◆ **Work task**:
What you should output is the data below, unchanged in every character.

- Opening Delimiter -

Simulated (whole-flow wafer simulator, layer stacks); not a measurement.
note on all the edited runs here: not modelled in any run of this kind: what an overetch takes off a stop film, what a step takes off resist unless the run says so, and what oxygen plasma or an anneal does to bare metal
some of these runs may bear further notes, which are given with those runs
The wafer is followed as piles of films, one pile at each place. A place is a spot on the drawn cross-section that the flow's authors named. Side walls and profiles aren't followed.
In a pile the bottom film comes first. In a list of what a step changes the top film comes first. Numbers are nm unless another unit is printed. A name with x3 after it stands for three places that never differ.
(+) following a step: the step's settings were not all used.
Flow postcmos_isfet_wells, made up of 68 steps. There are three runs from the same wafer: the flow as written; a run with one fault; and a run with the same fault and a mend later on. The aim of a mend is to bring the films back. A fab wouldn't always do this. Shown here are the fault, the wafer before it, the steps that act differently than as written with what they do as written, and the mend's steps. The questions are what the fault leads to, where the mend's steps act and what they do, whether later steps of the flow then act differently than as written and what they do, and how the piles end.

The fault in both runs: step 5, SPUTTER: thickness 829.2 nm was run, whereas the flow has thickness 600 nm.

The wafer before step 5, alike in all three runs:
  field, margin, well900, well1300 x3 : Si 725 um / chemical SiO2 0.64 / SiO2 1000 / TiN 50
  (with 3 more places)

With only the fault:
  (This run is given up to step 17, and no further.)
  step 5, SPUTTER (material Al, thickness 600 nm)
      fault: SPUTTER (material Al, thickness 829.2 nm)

- Closing Delimiter -

◆ **Answer section**:
Simulated (whole-flow wafer simulator, layer stacks); not a measurement.
note on all the edited runs here: not modelled in any run of this kind: what an overetch takes off a stop film, what a step takes off resist unless the run says so, and what oxygen plasma or an anneal does to bare metal
some of these runs may bear further notes, which are given with those runs
The wafer is followed as piles of films, one pile at each place. A place is a spot on the drawn cross-section that the flow's authors named. Side walls and profiles aren't followed.
In a pile the bottom film comes first. In a list of what a step changes the top film comes first. Numbers are nm unless another unit is printed. A name with x3 after it stands for three places that never differ.
(+) following a step: the step's settings were not all used.
Flow postcmos_isfet_wells, made up of 68 steps. There are three runs from the same wafer: the flow as written; a run with one fault; and a run with the same fault and a mend later on. The aim of a mend is to bring the films back. A fab wouldn't always do this. Shown here are the fault, the wafer before it, the steps that act differently than as written with what they do as written, and the mend's steps. The questions are what the fault leads to, where the mend's steps act and what they do, whether later steps of the flow then act differently than as written and what they do, and how the piles end.

The fault in both runs: step 5, SPUTTER: thickness 829.2 nm was run, whereas the flow has thickness 600 nm.

The wafer before step 5, alike in all three runs:
  field, margin, well900, well1300 x3 : Si 725 um / chemical SiO2 0.64 / SiO2 1000 / TiN 50
  (with 3 more places)

With only the fault:
  (This run is given up to step 17, and no further.)
  step 5, SPUTTER (material Al, thickness 600 nm)
      fault: SPUTTER (material Al, thickness 829.2 nm)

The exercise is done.